REQUIRED ACTION ::
Your reply should be the complete data, reproduced exactly.

=-=-=
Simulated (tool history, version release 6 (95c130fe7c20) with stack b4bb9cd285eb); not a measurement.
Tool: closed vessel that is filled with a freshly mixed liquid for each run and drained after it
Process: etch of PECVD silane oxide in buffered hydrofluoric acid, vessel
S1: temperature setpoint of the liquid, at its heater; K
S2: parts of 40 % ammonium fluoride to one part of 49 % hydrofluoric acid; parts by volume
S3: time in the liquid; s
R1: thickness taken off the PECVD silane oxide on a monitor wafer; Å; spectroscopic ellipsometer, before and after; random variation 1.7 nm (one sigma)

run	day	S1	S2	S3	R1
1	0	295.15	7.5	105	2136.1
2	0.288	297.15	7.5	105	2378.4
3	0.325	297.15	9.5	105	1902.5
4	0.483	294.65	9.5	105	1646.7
=-=-=

EXERCISE OUTPUT ::
Simulated (tool history, version release 6 (95c130fe7c20) with stack b4bb9cd285eb); not a measurement.
Tool: closed vessel that is filled with a freshly mixed liquid for each run and drained after it
Process: etch of PECVD silane oxide in buffered hydrofluoric acid, vessel
S1: temperature setpoint of the liquid, at its heater; K
S2: parts of 40 % ammonium fluoride to one part of 49 % hydrofluoric acid; parts by volume
S3: time in the liquid; s
R1: thickness taken off the PECVD silane oxide on a monitor wafer; Å; spectroscopic ellipsometer, before and after; random variation 1.7 nm (one sigma)

run	day	S1	S2	S3	R1
1	0	295.15	7.5	105	2136.1
2	0.288	297.15	7.5	105	2378.4
3	0.325	297.15	9.5	105	1902.5
4	0.483	294.65	9.5	105	1646.7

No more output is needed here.